TASK ITEM >> In the listing below, locate the line that contains "4 COAT: anti-reflective coat, thickness 62 nm" and the line that contains "8 PEB: KrF resist, 90 s". Restate word for word those two lines and every line between them, and nothing else.

::::

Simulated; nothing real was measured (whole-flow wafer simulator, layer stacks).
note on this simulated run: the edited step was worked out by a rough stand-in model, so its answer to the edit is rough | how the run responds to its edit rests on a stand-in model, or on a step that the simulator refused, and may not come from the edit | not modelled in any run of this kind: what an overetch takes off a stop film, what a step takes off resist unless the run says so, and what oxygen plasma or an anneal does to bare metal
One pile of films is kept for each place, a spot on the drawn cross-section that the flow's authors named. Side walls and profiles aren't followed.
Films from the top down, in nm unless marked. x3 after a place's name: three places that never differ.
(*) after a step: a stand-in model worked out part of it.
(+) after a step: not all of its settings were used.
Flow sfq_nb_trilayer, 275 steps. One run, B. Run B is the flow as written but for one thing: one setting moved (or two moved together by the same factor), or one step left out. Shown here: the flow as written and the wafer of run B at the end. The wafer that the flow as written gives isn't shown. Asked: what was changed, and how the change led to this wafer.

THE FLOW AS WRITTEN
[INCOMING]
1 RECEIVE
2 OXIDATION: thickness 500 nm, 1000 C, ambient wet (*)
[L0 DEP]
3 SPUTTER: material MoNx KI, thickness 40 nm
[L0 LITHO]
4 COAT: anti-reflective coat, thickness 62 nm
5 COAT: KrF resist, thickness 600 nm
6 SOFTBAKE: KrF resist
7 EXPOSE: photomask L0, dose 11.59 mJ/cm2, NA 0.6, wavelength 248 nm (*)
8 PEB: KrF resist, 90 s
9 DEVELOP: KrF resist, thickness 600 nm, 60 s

::::

ANSWER AREA >>
4 COAT: anti-reflective coat, thickness 62 nm
5 COAT: KrF resist, thickness 600 nm
6 SOFTBAKE: KrF resist
7 EXPOSE: photomask L0, dose 11.59 mJ/cm2, NA 0.6, wavelength 248 nm (*)
8 PEB: KrF resist, 90 s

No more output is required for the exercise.